________

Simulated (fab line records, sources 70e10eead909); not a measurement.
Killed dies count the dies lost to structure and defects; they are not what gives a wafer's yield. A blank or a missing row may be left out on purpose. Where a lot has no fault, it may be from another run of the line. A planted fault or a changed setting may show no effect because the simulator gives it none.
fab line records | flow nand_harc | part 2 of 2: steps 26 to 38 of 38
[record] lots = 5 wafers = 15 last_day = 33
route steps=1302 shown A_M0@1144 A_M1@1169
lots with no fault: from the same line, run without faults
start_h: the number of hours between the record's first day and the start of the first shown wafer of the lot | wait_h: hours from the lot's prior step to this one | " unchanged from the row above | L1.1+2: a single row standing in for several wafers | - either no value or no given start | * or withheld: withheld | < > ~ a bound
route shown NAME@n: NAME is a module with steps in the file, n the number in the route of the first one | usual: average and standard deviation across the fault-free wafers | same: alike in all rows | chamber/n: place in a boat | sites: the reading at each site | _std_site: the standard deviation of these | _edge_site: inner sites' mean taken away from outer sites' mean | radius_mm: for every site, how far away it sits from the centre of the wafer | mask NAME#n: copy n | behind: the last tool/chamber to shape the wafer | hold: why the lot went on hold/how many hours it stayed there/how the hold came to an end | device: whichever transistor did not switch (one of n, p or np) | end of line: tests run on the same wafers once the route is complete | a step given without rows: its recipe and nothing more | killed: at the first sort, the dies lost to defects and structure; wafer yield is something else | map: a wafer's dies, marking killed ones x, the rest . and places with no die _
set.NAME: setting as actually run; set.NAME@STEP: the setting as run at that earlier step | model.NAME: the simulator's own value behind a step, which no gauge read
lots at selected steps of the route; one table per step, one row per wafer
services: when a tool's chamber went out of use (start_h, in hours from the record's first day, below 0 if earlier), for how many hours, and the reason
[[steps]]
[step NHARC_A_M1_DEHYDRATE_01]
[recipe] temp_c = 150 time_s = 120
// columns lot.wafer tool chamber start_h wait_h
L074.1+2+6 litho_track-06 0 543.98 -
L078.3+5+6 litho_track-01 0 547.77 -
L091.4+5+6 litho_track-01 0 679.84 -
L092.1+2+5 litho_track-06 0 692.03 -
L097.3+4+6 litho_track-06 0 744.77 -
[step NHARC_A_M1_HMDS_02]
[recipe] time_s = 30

________

■ Work request
Beginning with the first line of the entries, repeat each line exactly until you have reproduced the one containing "Killed dies count", and add nothing further.

■ Exercise response
Simulated (fab line records, sources 70e10eead909); not a measurement.
Killed dies count the dies lost to structure and defects; they are not what gives a wafer's yield. A blank or a missing row may be left out on purpose. Where a lot has no fault, it may be from another run of the line. A planted fault or a changed setting may show no effect because the simulator gives it none.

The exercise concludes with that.